Start of RECORD EXCERPTS

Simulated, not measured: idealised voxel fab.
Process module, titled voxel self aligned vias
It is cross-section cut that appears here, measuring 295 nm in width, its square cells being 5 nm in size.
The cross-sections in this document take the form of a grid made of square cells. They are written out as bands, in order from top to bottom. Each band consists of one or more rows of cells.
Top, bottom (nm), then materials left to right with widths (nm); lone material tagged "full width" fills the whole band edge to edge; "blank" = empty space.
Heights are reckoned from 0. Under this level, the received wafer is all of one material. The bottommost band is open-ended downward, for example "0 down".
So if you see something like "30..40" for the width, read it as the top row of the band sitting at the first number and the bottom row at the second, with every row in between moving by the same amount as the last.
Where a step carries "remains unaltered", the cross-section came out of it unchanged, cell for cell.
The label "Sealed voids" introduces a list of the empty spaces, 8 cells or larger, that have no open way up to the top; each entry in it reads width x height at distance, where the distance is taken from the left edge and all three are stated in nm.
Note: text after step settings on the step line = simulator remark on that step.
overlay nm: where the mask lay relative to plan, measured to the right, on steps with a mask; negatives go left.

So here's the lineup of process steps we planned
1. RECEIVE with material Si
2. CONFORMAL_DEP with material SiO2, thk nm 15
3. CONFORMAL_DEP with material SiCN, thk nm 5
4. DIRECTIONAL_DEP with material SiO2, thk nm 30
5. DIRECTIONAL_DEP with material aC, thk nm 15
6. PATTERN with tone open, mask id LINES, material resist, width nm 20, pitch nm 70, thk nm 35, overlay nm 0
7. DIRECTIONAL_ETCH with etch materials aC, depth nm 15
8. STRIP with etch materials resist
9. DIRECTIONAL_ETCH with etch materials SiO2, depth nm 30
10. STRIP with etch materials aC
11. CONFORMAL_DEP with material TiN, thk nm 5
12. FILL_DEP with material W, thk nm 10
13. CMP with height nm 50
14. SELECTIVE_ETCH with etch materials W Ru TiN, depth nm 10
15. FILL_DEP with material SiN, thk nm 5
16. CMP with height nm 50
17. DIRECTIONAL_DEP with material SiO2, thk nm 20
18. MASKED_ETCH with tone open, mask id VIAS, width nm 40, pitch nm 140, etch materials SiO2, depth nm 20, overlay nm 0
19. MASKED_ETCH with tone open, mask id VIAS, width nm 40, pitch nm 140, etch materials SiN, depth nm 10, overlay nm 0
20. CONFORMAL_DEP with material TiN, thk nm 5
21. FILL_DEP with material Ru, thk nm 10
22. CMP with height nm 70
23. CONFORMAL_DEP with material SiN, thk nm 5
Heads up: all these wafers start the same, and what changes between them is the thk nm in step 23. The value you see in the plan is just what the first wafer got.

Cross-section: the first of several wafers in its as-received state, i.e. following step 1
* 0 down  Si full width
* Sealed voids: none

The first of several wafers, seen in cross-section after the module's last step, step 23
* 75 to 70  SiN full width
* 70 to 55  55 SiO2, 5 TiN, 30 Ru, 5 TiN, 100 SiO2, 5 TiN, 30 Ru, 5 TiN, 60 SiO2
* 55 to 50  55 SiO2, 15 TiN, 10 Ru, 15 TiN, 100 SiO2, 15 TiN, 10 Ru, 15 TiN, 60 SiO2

End of RECORD EXCERPTS

WORK ITEM
Reproduce word for word the material above, beginning with the line that contains "23. CONFORMAL_DEP with material SiN, thk nm 5" and ending with the line that contains "SiN full width".

EXERCISE RESULT
23. CONFORMAL_DEP with material SiN, thk nm 5
Heads up: all these wafers start the same, and what changes between them is the thk nm in step 23. The value you see in the plan is just what the first wafer got.

Cross-section: the first of several wafers in its as-received state, i.e. following step 1
* 0 down  Si full width
* Sealed voids: none

The first of several wafers, seen in cross-section after the module's last step, step 23
* 75 to 70  SiN full width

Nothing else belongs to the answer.